WORK REQUEST
As soon as the line containing "L566.3 | 13.7" appears in the material below, start returning lines exactly, and end with the line containing "L570.4 | can't be placed: 3 or 0 | 3".

SUPPLIED ENTRIES
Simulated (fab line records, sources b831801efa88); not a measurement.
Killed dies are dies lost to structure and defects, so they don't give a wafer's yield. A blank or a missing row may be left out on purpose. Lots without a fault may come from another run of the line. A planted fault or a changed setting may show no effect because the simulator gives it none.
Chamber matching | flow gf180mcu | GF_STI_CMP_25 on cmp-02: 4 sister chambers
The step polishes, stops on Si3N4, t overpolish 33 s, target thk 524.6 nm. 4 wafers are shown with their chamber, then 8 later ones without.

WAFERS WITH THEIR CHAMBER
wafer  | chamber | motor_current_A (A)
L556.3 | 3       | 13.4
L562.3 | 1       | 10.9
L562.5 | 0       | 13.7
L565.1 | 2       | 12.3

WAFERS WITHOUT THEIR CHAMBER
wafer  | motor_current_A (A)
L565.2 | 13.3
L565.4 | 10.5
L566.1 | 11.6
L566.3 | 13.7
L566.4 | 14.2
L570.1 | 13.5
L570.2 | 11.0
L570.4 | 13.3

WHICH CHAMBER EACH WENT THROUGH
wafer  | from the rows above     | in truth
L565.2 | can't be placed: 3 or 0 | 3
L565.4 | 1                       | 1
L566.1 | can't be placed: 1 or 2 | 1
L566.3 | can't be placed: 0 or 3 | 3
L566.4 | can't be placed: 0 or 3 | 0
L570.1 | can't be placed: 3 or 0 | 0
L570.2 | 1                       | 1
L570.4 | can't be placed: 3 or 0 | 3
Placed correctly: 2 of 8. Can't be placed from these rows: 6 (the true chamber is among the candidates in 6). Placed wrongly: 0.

EXPECTED ANSWER
L566.3 | 13.7
L566.4 | 14.2
L570.1 | 13.5
L570.2 | 11.0
L570.4 | 13.3

WHICH CHAMBER EACH WENT THROUGH
wafer  | from the rows above     | in truth
L565.2 | can't be placed: 3 or 0 | 3
L565.4 | 1                       | 1
L566.1 | can't be placed: 1 or 2 | 1
L566.3 | can't be placed: 0 or 3 | 3
L566.4 | can't be placed: 0 or 3 | 0
L570.1 | can't be placed: 3 or 0 | 0
L570.2 | 1                       | 1
L570.4 | can't be placed: 3 or 0 | 3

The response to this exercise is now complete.